In your answer, reproduce exactly the lines from the beginning of the listing below through the one containing "R5: thickness taken", and only those lines.

[[ The data open ]]
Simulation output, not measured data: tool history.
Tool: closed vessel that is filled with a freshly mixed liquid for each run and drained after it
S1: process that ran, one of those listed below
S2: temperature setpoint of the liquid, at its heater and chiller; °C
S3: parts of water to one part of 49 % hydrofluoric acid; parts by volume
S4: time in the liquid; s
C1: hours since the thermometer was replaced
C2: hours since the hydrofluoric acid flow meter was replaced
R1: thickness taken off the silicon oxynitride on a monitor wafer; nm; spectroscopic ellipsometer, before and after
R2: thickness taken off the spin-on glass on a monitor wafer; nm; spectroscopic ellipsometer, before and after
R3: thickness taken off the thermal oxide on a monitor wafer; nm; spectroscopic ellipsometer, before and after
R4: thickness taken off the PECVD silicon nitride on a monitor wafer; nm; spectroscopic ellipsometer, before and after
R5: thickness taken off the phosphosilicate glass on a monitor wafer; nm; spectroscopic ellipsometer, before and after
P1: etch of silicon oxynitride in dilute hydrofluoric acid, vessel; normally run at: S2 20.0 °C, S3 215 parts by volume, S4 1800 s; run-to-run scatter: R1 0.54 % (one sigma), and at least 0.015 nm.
[[ The data closed ]]

• Written solution:
Simulation output, not measured data: tool history.
Tool: closed vessel that is filled with a freshly mixed liquid for each run and drained after it
S1: process that ran, one of those listed below
S2: temperature setpoint of the liquid, at its heater and chiller; °C
S3: parts of water to one part of 49 % hydrofluoric acid; parts by volume
S4: time in the liquid; s
C1: hours since the thermometer was replaced
C2: hours since the hydrofluoric acid flow meter was replaced
R1: thickness taken off the silicon oxynitride on a monitor wafer; nm; spectroscopic ellipsometer, before and after
R2: thickness taken off the spin-on glass on a monitor wafer; nm; spectroscopic ellipsometer, before and after
R3: thickness taken off the thermal oxide on a monitor wafer; nm; spectroscopic ellipsometer, before and after
R4: thickness taken off the PECVD silicon nitride on a monitor wafer; nm; spectroscopic ellipsometer, before and after
R5: thickness taken off the phosphosilicate glass on a monitor wafer; nm; spectroscopic ellipsometer, before and after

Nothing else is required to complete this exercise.